For this exercise, repeat the listing below from its first line through the line containing "(+) after a", exactly as written.

◇ ◇ ◇ ◇ ◇
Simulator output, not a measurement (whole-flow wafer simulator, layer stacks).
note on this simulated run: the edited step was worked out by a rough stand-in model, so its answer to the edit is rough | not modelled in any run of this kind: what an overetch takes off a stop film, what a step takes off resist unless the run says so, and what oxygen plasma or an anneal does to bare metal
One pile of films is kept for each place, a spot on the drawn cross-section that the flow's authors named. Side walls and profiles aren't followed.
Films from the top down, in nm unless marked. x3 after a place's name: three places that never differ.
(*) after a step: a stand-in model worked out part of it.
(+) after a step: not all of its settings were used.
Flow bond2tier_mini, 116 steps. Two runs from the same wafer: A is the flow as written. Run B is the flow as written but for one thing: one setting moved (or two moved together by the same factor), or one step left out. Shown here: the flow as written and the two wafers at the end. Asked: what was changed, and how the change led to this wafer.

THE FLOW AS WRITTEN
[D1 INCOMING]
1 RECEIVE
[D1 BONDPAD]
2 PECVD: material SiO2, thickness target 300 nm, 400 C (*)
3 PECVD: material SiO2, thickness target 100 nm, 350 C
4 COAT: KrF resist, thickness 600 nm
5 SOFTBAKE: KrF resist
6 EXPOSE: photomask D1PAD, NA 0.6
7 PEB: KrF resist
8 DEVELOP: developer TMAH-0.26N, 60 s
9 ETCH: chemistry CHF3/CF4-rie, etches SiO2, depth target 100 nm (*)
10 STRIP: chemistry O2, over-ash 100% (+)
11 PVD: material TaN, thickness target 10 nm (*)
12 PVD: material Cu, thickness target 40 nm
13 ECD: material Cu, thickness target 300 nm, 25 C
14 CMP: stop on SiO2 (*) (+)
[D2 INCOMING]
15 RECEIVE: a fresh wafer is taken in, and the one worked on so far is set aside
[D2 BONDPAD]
◇ ◇ ◇ ◇ ◇

▶ _Answer section_
Simulator output, not a measurement (whole-flow wafer simulator, layer stacks).
note on this simulated run: the edited step was worked out by a rough stand-in model, so its answer to the edit is rough | not modelled in any run of this kind: what an overetch takes off a stop film, what a step takes off resist unless the run says so, and what oxygen plasma or an anneal does to bare metal
One pile of films is kept for each place, a spot on the drawn cross-section that the flow's authors named. Side walls and profiles aren't followed.
Films from the top down, in nm unless marked. x3 after a place's name: three places that never differ.
(*) after a step: a stand-in model worked out part of it.
(+) after a step: not all of its settings were used.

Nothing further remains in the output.